■ Assignment:
Every line of the entries below from the one containing "L077.2 | implanter-04, 0" to the one containing "L078.1 | implanter-04, 0", both ends included, must be written out exactly. No other line belongs in the answer.

■ Data shown:
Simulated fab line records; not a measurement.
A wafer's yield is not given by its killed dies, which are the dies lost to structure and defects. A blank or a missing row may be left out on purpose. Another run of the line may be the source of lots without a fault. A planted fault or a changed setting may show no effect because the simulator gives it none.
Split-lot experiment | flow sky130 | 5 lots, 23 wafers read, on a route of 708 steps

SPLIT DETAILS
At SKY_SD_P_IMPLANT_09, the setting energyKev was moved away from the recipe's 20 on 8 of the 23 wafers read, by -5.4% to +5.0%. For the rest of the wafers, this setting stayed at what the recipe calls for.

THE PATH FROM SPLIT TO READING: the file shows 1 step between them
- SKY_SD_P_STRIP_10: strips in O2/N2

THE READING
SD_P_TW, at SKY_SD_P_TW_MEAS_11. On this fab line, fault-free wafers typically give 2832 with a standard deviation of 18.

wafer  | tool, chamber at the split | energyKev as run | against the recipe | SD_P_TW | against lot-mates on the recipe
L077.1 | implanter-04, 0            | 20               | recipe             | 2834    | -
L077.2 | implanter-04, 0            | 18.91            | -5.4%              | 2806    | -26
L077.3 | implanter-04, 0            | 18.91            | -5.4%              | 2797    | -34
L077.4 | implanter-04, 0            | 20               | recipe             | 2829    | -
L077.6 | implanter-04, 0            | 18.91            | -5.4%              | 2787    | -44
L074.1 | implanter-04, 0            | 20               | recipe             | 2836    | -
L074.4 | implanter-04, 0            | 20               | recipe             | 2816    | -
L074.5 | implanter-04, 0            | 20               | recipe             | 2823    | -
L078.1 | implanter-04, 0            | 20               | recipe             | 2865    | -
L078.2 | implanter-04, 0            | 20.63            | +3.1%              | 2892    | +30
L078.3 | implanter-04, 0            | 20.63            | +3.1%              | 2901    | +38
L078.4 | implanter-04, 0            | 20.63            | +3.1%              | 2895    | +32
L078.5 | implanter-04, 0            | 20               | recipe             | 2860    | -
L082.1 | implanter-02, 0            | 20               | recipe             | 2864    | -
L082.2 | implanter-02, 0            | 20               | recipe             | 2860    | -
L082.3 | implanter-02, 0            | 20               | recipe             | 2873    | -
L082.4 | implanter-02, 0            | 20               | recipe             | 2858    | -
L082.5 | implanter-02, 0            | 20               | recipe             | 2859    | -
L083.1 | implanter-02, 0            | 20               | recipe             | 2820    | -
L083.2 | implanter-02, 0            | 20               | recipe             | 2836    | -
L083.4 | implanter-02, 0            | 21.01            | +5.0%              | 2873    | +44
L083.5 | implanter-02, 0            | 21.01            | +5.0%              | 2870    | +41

■ Response area:
L077.2 | implanter-04, 0            | 18.91            | -5.4%              | 2806    | -26
L077.3 | implanter-04, 0            | 18.91            | -5.4%              | 2797    | -34
L077.4 | implanter-04, 0            | 20               | recipe             | 2829    | -
L077.6 | implanter-04, 0            | 18.91            | -5.4%              | 2787    | -44
L074.1 | implanter-04, 0            | 20               | recipe             | 2836    | -
L074.4 | implanter-04, 0            | 20               | recipe             | 2816    | -
L074.5 | implanter-04, 0            | 20               | recipe             | 2823    | -
L078.1 | implanter-04, 0            | 20               | recipe             | 2865    | -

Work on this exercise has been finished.